- [Listed entries]
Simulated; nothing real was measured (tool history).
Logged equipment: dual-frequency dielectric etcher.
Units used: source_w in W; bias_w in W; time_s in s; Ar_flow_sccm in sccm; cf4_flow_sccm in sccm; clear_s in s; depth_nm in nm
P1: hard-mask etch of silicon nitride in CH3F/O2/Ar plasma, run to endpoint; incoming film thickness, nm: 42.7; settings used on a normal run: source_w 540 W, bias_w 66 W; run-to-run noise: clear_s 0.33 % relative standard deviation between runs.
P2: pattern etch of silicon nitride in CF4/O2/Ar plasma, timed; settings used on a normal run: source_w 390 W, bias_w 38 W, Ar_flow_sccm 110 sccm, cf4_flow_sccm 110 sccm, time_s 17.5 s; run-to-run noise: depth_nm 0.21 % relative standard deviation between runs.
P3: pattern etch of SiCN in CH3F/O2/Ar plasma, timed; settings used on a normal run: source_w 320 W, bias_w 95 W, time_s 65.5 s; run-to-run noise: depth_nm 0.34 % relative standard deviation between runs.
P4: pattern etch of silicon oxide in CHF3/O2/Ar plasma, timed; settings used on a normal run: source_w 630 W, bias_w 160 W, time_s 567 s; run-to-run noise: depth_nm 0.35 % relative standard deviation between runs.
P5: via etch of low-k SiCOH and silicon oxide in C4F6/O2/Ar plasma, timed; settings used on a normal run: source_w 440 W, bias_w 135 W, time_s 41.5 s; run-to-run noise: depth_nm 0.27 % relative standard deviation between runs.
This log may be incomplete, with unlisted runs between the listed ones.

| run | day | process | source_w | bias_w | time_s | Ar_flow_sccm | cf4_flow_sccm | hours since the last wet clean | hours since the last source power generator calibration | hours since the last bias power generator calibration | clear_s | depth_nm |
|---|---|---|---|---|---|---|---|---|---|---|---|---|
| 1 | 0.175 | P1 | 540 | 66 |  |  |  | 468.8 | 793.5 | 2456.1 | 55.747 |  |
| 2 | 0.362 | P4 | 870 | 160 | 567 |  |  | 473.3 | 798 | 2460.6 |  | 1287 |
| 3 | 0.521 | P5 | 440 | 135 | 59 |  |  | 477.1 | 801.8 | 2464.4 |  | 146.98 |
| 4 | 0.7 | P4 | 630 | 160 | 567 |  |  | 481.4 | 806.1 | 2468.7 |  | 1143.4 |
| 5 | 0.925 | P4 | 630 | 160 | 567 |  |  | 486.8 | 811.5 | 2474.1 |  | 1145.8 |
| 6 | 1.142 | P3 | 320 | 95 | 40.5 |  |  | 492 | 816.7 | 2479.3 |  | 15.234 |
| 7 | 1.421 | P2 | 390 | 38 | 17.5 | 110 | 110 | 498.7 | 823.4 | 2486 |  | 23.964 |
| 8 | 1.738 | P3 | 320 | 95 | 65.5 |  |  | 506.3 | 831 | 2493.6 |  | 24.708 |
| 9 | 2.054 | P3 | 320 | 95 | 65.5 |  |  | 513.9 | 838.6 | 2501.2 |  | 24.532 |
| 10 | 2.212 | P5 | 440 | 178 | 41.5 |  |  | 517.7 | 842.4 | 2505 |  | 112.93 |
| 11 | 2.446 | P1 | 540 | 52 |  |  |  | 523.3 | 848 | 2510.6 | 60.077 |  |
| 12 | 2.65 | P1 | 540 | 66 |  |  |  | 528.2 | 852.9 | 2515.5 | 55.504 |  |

- [Required action] Output should match, line for line, the stretch of the material above from the line holding "Units used: source_w" through the line holding "P1: hard-mask etch".

- [Answer section]
Units used: source_w in W; bias_w in W; time_s in s; Ar_flow_sccm in sccm; cf4_flow_sccm in sccm; clear_s in s; depth_nm in nm
P1: hard-mask etch of silicon nitride in CH3F/O2/Ar plasma, run to endpoint; incoming film thickness, nm: 42.7; settings used on a normal run: source_w 540 W, bias_w 66 W; run-to-run noise: clear_s 0.33 % relative standard deviation between runs.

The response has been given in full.